REQUIREMENT:
Exactly reproduce the data from its first line through the line with "fab line records | flow nand_harc", leaving out every line after it.

┏━━

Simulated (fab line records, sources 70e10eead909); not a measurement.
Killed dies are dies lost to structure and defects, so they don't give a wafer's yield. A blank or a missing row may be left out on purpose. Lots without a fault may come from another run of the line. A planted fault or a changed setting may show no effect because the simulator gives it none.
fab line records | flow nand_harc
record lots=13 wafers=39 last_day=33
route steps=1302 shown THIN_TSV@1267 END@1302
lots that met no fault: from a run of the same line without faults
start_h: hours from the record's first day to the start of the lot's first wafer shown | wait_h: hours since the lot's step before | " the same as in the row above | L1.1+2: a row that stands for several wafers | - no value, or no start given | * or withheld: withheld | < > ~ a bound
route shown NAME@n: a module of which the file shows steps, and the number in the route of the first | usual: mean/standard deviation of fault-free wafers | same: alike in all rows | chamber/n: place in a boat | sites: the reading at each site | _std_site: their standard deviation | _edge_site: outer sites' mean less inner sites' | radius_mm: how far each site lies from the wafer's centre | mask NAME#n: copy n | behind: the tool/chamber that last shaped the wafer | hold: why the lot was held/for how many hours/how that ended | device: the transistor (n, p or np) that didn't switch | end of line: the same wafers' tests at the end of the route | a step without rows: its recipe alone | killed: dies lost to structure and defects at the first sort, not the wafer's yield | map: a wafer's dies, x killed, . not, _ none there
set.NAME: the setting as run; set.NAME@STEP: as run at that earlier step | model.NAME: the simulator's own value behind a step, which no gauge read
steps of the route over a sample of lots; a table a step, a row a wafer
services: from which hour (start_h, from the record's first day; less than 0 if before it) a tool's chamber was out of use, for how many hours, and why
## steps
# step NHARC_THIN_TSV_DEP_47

┗━━

SOLUTION:
Simulated (fab line records, sources 70e10eead909); not a measurement.
Killed dies are dies lost to structure and defects, so they don't give a wafer's yield. A blank or a missing row may be left out on purpose. Lots without a fault may come from another run of the line. A planted fault or a changed setting may show no effect because the simulator gives it none.
fab line records | flow nand_harc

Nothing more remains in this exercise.